Data
=== Begin Enclosure ===
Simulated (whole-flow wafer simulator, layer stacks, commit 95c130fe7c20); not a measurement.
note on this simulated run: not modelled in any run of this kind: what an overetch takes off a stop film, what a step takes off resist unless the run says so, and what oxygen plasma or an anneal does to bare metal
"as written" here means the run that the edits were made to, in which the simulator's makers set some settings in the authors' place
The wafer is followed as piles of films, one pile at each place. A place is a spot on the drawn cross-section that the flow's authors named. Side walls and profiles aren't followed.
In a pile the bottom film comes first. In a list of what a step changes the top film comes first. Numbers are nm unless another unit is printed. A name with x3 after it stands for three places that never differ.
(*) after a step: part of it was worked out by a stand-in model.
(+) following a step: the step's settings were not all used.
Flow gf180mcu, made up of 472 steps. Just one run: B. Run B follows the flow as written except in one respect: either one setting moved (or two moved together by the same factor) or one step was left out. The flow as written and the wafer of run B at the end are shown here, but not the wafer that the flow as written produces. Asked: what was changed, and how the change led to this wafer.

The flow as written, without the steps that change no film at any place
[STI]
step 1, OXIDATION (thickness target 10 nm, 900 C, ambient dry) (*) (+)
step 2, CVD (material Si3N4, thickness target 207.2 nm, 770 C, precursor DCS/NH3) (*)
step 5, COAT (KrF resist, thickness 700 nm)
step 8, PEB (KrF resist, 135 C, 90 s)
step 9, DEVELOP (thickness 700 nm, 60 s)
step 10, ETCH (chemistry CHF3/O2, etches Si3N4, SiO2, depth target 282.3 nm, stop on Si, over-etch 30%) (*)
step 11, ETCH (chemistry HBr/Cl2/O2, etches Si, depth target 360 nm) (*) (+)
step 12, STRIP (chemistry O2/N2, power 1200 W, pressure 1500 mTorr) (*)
=== End Enclosure ===

Work order
Begin with the line above that has "The flow as written, without" and continue through the line that has "step 11, ETCH", setting each one down exactly. Stop there.

Answer area
The flow as written, without the steps that change no film at any place
[STI]
step 1, OXIDATION (thickness target 10 nm, 900 C, ambient dry) (*) (+)
step 2, CVD (material Si3N4, thickness target 207.2 nm, 770 C, precursor DCS/NH3) (*)
step 5, COAT (KrF resist, thickness 700 nm)
step 8, PEB (KrF resist, 135 C, 90 s)
step 9, DEVELOP (thickness 700 nm, 60 s)
step 10, ETCH (chemistry CHF3/O2, etches Si3N4, SiO2, depth target 282.3 nm, stop on Si, over-etch 30%) (*)
step 11, ETCH (chemistry HBr/Cl2/O2, etches Si, depth target 360 nm) (*) (+)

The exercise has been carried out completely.